__Work request__: Each record must appear in the answer exactly as given.

- Opening Delimiter -

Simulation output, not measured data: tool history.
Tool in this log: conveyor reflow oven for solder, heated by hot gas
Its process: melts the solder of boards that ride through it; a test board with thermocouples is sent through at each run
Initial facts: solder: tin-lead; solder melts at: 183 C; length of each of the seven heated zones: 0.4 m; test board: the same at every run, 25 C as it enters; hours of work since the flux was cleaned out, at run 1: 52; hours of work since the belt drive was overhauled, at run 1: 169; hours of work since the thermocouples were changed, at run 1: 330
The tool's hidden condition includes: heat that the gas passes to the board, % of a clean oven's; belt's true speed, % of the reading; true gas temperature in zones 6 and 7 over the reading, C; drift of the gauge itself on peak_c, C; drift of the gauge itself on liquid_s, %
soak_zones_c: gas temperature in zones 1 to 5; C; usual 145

- Closing Delimiter -

__Task answer__:
Simulation output, not measured data: tool history.
Tool in this log: conveyor reflow oven for solder, heated by hot gas
Its process: melts the solder of boards that ride through it; a test board with thermocouples is sent through at each run
Initial facts: solder: tin-lead; solder melts at: 183 C; length of each of the seven heated zones: 0.4 m; test board: the same at every run, 25 C as it enters; hours of work since the flux was cleaned out, at run 1: 52; hours of work since the belt drive was overhauled, at run 1: 169; hours of work since the thermocouples were changed, at run 1: 330
The tool's hidden condition includes: heat that the gas passes to the board, % of a clean oven's; belt's true speed, % of the reading; true gas temperature in zones 6 and 7 over the reading, C; drift of the gauge itself on peak_c, C; drift of the gauge itself on liquid_s, %
soak_zones_c: gas temperature in zones 1 to 5; C; usual 145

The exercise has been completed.